Exercise: Please reproduce exactly the lines that begin the listing below, up to and including the line where "It is cross-section" occurs.

Available data:

[Start of Attachment]

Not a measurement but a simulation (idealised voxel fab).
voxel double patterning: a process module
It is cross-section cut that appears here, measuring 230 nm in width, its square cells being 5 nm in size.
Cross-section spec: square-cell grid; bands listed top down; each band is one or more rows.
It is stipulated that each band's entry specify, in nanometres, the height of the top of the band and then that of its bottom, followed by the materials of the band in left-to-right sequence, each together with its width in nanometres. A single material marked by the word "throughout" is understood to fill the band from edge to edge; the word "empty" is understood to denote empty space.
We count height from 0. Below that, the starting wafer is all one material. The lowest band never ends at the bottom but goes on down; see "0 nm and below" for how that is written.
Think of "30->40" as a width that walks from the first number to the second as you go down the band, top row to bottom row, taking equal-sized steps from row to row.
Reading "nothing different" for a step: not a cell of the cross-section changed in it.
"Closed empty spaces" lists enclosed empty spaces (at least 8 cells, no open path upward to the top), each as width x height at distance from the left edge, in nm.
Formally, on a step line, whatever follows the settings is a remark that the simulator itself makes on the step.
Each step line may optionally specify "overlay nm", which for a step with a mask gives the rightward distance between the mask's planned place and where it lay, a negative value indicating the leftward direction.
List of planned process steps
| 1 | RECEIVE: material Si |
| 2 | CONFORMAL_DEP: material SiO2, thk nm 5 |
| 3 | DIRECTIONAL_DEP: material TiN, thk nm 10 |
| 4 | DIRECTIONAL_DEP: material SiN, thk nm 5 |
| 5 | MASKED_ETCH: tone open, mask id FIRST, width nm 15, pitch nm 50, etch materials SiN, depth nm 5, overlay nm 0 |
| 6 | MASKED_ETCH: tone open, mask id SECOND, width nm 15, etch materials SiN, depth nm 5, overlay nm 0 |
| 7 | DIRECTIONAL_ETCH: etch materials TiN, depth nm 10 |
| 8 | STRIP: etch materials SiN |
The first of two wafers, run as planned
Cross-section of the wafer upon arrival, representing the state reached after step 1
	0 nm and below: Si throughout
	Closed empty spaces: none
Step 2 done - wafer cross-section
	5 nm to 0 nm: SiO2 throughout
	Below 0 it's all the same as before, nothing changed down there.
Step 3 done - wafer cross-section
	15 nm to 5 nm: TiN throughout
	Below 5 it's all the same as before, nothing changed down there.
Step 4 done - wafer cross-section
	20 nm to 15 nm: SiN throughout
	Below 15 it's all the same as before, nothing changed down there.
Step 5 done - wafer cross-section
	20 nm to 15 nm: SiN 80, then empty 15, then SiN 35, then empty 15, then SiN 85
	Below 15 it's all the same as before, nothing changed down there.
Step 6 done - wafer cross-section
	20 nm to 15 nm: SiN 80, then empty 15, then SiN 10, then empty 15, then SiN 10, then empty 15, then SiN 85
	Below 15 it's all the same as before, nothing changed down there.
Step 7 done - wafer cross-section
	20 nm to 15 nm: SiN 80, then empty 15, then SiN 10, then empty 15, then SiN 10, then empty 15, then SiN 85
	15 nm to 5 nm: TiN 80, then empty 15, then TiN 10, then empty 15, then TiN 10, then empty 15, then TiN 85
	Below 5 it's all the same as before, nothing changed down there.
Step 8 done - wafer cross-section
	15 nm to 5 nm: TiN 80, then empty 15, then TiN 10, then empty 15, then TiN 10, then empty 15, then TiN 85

[End of Attachment]

Written answer:
Not a measurement but a simulation (idealised voxel fab).
voxel double patterning: a process module
It is cross-section cut that appears here, measuring 230 nm in width, its square cells being 5 nm in size.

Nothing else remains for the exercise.